Nothing but the records, repeated exactly, should form the response.

#### Listed entries ####

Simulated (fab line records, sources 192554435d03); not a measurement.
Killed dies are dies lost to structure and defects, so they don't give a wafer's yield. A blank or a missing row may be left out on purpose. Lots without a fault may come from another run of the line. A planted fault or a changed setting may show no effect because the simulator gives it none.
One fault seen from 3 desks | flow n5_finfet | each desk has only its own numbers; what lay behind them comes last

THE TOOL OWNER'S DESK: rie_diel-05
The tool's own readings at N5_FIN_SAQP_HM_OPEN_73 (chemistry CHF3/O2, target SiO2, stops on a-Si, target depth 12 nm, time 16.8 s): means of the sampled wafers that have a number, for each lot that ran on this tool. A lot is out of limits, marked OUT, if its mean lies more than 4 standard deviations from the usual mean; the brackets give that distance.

####

§ **Task answer**
Simulated (fab line records, sources 192554435d03); not a measurement.
Killed dies are dies lost to structure and defects, so they don't give a wafer's yield. A blank or a missing row may be left out on purpose. Lots without a fault may come from another run of the line. A planted fault or a changed setting may show no effect because the simulator gives it none.
One fault seen from 3 desks | flow n5_finfet | each desk has only its own numbers; what lay behind them comes last

THE TOOL OWNER'S DESK: rie_diel-05
The tool's own readings at N5_FIN_SAQP_HM_OPEN_73 (chemistry CHF3/O2, target SiO2, stops on a-Si, target depth 12 nm, time 16.8 s): means of the sampled wafers that have a number, for each lot that ran on this tool. A lot is out of limits, marked OUT, if its mean lies more than 4 standard deviations from the usual mean; the brackets give that distance.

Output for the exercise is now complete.